━━━━━ Listed entries ━━━━━
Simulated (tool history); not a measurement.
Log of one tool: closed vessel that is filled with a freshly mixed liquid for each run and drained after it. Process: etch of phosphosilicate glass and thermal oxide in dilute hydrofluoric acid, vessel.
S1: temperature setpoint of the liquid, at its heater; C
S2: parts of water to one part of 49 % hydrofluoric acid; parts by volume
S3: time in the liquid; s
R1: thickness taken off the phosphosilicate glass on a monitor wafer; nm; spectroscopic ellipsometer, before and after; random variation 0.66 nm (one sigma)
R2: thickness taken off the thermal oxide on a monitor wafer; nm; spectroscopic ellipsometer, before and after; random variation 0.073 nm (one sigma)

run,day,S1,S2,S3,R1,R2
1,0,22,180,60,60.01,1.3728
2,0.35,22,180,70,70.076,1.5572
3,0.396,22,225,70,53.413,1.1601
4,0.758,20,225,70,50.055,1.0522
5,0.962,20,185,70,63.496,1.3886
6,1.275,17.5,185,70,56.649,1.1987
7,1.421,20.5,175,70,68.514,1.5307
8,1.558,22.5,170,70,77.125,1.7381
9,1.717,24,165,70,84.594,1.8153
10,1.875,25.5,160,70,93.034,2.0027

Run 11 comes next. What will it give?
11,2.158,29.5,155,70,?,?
━━━━━

The line containing "3,0.396,22,225,70,53.413,1.1601" marks the end. Please print exactly every line from the top of the data to it, both included, and nothing more.

Simulated (tool history); not a measurement.
Log of one tool: closed vessel that is filled with a freshly mixed liquid for each run and drained after it. Process: etch of phosphosilicate glass and thermal oxide in dilute hydrofluoric acid, vessel.
S1: temperature setpoint of the liquid, at its heater; C
S2: parts of water to one part of 49 % hydrofluoric acid; parts by volume
S3: time in the liquid; s
R1: thickness taken off the phosphosilicate glass on a monitor wafer; nm; spectroscopic ellipsometer, before and after; random variation 0.66 nm (one sigma)
R2: thickness taken off the thermal oxide on a monitor wafer; nm; spectroscopic ellipsometer, before and after; random variation 0.073 nm (one sigma)

run,day,S1,S2,S3,R1,R2
1,0,22,180,60,60.01,1.3728
2,0.35,22,180,70,70.076,1.5572
3,0.396,22,225,70,53.413,1.1601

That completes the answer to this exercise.